# Work instruction:
All of the entries are to be returned word for word.

⁂
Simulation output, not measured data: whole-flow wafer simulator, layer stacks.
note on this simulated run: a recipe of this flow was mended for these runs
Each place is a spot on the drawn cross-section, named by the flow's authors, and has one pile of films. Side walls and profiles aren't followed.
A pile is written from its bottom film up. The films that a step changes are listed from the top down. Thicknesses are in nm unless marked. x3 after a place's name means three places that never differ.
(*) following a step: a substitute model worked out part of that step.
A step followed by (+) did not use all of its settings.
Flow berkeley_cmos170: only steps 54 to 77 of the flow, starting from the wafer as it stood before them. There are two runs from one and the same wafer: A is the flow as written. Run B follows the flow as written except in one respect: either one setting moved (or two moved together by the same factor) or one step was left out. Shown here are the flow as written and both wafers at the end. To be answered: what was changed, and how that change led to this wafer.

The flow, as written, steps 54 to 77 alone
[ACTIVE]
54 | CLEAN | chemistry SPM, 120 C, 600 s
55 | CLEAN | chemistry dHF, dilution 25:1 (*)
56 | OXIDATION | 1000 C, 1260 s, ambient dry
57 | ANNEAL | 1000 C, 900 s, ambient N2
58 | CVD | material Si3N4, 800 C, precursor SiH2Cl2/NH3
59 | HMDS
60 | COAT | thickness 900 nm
⁂

# Answer box:
Simulation output, not measured data: whole-flow wafer simulator, layer stacks.
note on this simulated run: a recipe of this flow was mended for these runs
Each place is a spot on the drawn cross-section, named by the flow's authors, and has one pile of films. Side walls and profiles aren't followed.
A pile is written from its bottom film up. The films that a step changes are listed from the top down. Thicknesses are in nm unless marked. x3 after a place's name means three places that never differ.
(*) following a step: a substitute model worked out part of that step.
A step followed by (+) did not use all of its settings.
Flow berkeley_cmos170: only steps 54 to 77 of the flow, starting from the wafer as it stood before them. There are two runs from one and the same wafer: A is the flow as written. Run B follows the flow as written except in one respect: either one setting moved (or two moved together by the same factor) or one step was left out. Shown here are the flow as written and both wafers at the end. To be answered: what was changed, and how that change led to this wafer.

The flow, as written, steps 54 to 77 alone
[ACTIVE]
54 | CLEAN | chemistry SPM, 120 C, 600 s
55 | CLEAN | chemistry dHF, dilution 25:1 (*)
56 | OXIDATION | 1000 C, 1260 s, ambient dry
57 | ANNEAL | 1000 C, 900 s, ambient N2
58 | CVD | material Si3N4, 800 C, precursor SiH2Cl2/NH3
59 | HMDS
60 | COAT | thickness 900 nm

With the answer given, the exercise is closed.